------ Data extract
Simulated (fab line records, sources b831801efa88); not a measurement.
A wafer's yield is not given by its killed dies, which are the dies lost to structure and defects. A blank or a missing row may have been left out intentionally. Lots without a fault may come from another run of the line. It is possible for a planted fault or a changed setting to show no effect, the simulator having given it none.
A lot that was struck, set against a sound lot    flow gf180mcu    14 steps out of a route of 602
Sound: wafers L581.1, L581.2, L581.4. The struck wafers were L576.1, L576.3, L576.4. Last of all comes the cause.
------------

## [Work instruction]
Output the records above precisely.

## [Result]
Simulated (fab line records, sources b831801efa88); not a measurement.
A wafer's yield is not given by its killed dies, which are the dies lost to structure and defects. A blank or a missing row may have been left out intentionally. Lots without a fault may come from another run of the line. It is possible for a planted fault or a changed setting to show no effect, the simulator having given it none.
A lot that was struck, set against a sound lot    flow gf180mcu    14 steps out of a route of 602
Sound: wafers L581.1, L581.2, L581.4. The struck wafers were L576.1, L576.3, L576.4. Last of all comes the cause.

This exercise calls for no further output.